◆ TASK ITEM
Begin at the top of the listing below. Write each line out exactly, ending with the line that holds "Flow bond2tier_mini, steps".

◆ RECORDS SUPPLIED
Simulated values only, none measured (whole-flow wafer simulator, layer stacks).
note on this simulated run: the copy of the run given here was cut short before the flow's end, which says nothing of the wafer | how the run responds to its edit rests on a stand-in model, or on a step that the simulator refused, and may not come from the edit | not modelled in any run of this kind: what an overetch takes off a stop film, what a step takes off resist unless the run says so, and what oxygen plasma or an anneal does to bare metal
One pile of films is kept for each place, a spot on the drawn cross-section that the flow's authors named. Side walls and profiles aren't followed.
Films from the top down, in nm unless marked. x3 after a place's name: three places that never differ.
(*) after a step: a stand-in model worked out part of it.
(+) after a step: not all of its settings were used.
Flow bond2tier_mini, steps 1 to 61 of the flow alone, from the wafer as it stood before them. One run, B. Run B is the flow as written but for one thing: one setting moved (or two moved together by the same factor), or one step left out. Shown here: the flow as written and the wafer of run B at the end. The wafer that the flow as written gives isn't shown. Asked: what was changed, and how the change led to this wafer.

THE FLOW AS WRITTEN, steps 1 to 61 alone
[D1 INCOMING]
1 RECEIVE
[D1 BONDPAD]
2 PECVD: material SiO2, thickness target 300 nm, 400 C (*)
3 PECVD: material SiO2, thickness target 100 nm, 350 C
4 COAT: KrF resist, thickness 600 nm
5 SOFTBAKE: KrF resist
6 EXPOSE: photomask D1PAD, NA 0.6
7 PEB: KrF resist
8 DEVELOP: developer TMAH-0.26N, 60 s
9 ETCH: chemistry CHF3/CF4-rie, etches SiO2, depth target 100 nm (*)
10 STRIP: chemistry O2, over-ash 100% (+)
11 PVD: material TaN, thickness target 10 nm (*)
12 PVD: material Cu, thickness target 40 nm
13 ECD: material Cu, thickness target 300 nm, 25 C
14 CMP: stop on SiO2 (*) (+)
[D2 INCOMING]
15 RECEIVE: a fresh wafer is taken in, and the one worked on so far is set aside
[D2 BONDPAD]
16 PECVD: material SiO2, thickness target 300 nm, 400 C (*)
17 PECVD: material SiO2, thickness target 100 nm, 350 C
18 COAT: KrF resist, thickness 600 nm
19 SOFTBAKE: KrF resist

◆ EXPECTED ANSWER
Simulated values only, none measured (whole-flow wafer simulator, layer stacks).
note on this simulated run: the copy of the run given here was cut short before the flow's end, which says nothing of the wafer | how the run responds to its edit rests on a stand-in model, or on a step that the simulator refused, and may not come from the edit | not modelled in any run of this kind: what an overetch takes off a stop film, what a step takes off resist unless the run says so, and what oxygen plasma or an anneal does to bare metal
One pile of films is kept for each place, a spot on the drawn cross-section that the flow's authors named. Side walls and profiles aren't followed.
Films from the top down, in nm unless marked. x3 after a place's name: three places that never differ.
(*) after a step: a stand-in model worked out part of it.
(+) after a step: not all of its settings were used.
Flow bond2tier_mini, steps 1 to 61 of the flow alone, from the wafer as it stood before them. One run, B. Run B is the flow as written but for one thing: one setting moved (or two moved together by the same factor), or one step left out. Shown here: the flow as written and the wafer of run B at the end. The wafer that the flow as written gives isn't shown. Asked: what was changed, and how the change led to this wafer.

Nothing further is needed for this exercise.